::::::
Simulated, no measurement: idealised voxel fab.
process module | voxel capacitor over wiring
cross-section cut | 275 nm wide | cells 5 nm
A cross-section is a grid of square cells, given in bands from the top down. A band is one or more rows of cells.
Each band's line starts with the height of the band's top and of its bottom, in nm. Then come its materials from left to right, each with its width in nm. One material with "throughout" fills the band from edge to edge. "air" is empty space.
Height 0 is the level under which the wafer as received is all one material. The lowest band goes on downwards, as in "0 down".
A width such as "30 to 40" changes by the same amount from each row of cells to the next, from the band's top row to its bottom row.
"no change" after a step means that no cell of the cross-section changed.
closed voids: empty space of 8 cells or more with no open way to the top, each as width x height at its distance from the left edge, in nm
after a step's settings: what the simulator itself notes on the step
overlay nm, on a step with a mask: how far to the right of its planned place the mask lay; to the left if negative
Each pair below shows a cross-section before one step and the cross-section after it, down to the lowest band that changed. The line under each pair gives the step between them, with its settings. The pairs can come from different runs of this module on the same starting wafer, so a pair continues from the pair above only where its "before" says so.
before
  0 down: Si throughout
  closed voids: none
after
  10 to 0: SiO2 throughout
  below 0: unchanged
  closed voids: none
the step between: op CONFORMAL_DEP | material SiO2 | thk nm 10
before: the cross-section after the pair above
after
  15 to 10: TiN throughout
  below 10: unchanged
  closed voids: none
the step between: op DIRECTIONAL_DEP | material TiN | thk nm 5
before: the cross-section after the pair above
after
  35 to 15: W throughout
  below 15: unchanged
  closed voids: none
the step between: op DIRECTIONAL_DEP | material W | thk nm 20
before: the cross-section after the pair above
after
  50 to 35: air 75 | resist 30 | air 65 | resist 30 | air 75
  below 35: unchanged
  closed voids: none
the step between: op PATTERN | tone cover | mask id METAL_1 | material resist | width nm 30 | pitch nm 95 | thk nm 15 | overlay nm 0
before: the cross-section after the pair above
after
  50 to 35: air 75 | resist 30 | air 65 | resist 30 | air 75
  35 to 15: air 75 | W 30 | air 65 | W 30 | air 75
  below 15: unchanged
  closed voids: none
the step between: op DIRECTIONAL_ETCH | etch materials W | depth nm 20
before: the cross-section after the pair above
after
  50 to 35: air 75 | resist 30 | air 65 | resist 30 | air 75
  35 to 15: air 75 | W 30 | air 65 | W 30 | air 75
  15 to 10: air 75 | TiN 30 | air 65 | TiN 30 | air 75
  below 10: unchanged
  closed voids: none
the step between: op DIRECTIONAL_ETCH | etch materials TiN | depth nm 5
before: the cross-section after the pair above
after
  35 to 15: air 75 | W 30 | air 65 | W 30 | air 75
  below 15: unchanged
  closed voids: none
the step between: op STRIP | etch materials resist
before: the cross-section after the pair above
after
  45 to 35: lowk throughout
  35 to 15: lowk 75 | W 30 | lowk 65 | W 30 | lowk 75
::::::

> _ASSIGNMENT_: Word for word, restate the entries from the first line to the line that has "0 down: Si throughout", both included, and nothing else.

> _EXERCISE ANSWER_:
Simulated, no measurement: idealised voxel fab.
process module | voxel capacitor over wiring
cross-section cut | 275 nm wide | cells 5 nm
A cross-section is a grid of square cells, given in bands from the top down. A band is one or more rows of cells.
Each band's line starts with the height of the band's top and of its bottom, in nm. Then come its materials from left to right, each with its width in nm. One material with "throughout" fills the band from edge to edge. "air" is empty space.
Height 0 is the level under which the wafer as received is all one material. The lowest band goes on downwards, as in "0 down".
A width such as "30 to 40" changes by the same amount from each row of cells to the next, from the band's top row to its bottom row.
"no change" after a step means that no cell of the cross-section changed.
closed voids: empty space of 8 cells or more with no open way to the top, each as width x height at its distance from the left edge, in nm
after a step's settings: what the simulator itself notes on the step
overlay nm, on a step with a mask: how far to the right of its planned place the mask lay; to the left if negative
Each pair below shows a cross-section before one step and the cross-section after it, down to the lowest band that changed. The line under each pair gives the step between them, with its settings. The pairs can come from different runs of this module on the same starting wafer, so a pair continues from the pair above only where its "before" says so.
before
  0 down: Si throughout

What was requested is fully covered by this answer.